**Provided information**.
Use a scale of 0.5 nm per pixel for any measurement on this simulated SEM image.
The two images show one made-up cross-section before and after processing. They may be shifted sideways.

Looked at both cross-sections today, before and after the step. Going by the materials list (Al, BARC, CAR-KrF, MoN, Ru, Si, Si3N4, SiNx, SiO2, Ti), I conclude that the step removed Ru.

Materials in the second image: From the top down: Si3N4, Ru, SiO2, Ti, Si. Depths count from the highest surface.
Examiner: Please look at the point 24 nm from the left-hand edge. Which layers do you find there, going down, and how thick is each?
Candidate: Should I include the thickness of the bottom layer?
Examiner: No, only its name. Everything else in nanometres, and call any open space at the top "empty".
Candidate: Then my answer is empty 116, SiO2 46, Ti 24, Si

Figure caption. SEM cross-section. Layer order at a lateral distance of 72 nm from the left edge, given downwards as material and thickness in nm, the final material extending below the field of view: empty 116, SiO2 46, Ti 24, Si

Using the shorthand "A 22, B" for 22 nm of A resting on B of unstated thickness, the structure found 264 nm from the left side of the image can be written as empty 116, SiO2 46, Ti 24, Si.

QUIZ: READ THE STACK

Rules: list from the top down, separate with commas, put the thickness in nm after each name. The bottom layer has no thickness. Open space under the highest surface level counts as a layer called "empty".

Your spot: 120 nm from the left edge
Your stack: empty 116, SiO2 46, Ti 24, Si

**Work instruction**. Please output the exact lines of the records above, beginning with the first and stopping after the line that holds "Your spot: 120 nm from the left edge", and nothing else.

**Exercise answer**.
Use a scale of 0.5 nm per pixel for any measurement on this simulated SEM image.
The two images show one made-up cross-section before and after processing. They may be shifted sideways.

Looked at both cross-sections today, before and after the step. Going by the materials list (Al, BARC, CAR-KrF, MoN, Ru, Si, Si3N4, SiNx, SiO2, Ti), I conclude that the step removed Ru.

Materials in the second image: From the top down: Si3N4, Ru, SiO2, Ti, Si. Depths count from the highest surface.
Examiner: Please look at the point 24 nm from the left-hand edge. Which layers do you find there, going down, and how thick is each?
Candidate: Should I include the thickness of the bottom layer?
Examiner: No, only its name. Everything else in nanometres, and call any open space at the top "empty".
Candidate: Then my answer is empty 116, SiO2 46, Ti 24, Si

Figure caption. SEM cross-section. Layer order at a lateral distance of 72 nm from the left edge, given downwards as material and thickness in nm, the final material extending below the field of view: empty 116, SiO2 46, Ti 24, Si

Using the shorthand "A 22, B" for 22 nm of A resting on B of unstated thickness, the structure found 264 nm from the left side of the image can be written as empty 116, SiO2 46, Ti 24, Si.

QUIZ: READ THE STACK

Rules: list from the top down, separate with commas, put the thickness in nm after each name. The bottom layer has no thickness. Open space under the highest surface level counts as a layer called "empty".

Your spot: 120 nm from the left edge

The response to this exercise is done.